◆ **ASSIGNMENT**:
Repeat each line of the material below exactly.

+ + + + +

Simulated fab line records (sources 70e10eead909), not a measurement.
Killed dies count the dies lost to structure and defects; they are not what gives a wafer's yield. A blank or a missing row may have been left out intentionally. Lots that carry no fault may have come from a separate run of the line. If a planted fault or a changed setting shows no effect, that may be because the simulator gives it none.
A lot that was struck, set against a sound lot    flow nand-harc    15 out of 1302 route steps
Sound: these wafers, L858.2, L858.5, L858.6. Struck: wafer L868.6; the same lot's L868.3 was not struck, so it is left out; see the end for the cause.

+ + + + +

◆ **TASK SOLUTION**:
Simulated fab line records (sources 70e10eead909), not a measurement.
Killed dies count the dies lost to structure and defects; they are not what gives a wafer's yield. A blank or a missing row may have been left out intentionally. Lots that carry no fault may have come from a separate run of the line. If a planted fault or a changed setting shows no effect, that may be because the simulator gives it none.
A lot that was struck, set against a sound lot    flow nand-harc    15 out of 1302 route steps
Sound: these wafers, L858.2, L858.5, L858.6. Struck: wafer L868.6; the same lot's L868.3 was not struck, so it is left out; see the end for the cause.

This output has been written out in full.